* [ACTION ITEM]: Type out the entries below again, character for character.

══ RECORDS PROVIDED ══
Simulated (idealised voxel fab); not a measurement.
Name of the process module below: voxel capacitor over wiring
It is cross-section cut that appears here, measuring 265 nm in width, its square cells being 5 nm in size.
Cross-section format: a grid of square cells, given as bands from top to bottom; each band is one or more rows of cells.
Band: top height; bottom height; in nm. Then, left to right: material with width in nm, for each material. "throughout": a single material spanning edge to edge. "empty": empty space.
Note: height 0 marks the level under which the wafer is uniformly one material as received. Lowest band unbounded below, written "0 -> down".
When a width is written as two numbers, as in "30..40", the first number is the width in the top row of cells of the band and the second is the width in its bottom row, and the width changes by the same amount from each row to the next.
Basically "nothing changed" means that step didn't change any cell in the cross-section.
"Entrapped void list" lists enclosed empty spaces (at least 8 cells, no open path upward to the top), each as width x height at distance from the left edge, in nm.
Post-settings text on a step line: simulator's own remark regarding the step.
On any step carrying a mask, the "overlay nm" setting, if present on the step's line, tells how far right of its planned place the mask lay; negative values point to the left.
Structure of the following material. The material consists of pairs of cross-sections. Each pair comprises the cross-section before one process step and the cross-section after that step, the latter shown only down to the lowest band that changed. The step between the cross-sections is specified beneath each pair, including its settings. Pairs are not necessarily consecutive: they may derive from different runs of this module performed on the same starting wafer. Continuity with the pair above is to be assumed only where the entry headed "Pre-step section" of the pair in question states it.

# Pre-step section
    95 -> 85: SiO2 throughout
═══

* [WORKED SOLUTION]:
Simulated (idealised voxel fab); not a measurement.
Name of the process module below: voxel capacitor over wiring
It is cross-section cut that appears here, measuring 265 nm in width, its square cells being 5 nm in size.
Cross-section format: a grid of square cells, given as bands from top to bottom; each band is one or more rows of cells.
Band: top height; bottom height; in nm. Then, left to right: material with width in nm, for each material. "throughout": a single material spanning edge to edge. "empty": empty space.
Note: height 0 marks the level under which the wafer is uniformly one material as received. Lowest band unbounded below, written "0 -> down".
When a width is written as two numbers, as in "30..40", the first number is the width in the top row of cells of the band and the second is the width in its bottom row, and the width changes by the same amount from each row to the next.
Basically "nothing changed" means that step didn't change any cell in the cross-section.
"Entrapped void list" lists enclosed empty spaces (at least 8 cells, no open path upward to the top), each as width x height at distance from the left edge, in nm.
Post-settings text on a step line: simulator's own remark regarding the step.
On any step carrying a mask, the "overlay nm" setting, if present on the step's line, tells how far right of its planned place the mask lay; negative values point to the left.
Structure of the following material. The material consists of pairs of cross-sections. Each pair comprises the cross-section before one process step and the cross-section after that step, the latter shown only down to the lowest band that changed. The step between the cross-sections is specified beneath each pair, including its settings. Pairs are not necessarily consecutive: they may derive from different runs of this module performed on the same starting wafer. Continuity with the pair above is to be assumed only where the entry headed "Pre-step section" of the pair in question states it.

# Pre-step section
    95 -> 85: SiO2 throughout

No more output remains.